_Assigned task_
Would you repeat every line below exactly, please?

※

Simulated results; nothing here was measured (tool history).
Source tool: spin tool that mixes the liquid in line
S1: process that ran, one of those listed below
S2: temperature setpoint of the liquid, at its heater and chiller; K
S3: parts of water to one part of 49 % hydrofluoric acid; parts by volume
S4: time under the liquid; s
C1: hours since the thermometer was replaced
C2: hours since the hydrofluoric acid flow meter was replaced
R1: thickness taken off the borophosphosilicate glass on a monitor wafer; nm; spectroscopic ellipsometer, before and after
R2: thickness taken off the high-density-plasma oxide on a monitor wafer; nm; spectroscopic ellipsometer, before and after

※

_Response box_
Simulated results; nothing here was measured (tool history).
Source tool: spin tool that mixes the liquid in line
S1: process that ran, one of those listed below
S2: temperature setpoint of the liquid, at its heater and chiller; K
S3: parts of water to one part of 49 % hydrofluoric acid; parts by volume
S4: time under the liquid; s
C1: hours since the thermometer was replaced
C2: hours since the hydrofluoric acid flow meter was replaced
R1: thickness taken off the borophosphosilicate glass on a monitor wafer; nm; spectroscopic ellipsometer, before and after
R2: thickness taken off the high-density-plasma oxide on a monitor wafer; nm; spectroscopic ellipsometer, before and after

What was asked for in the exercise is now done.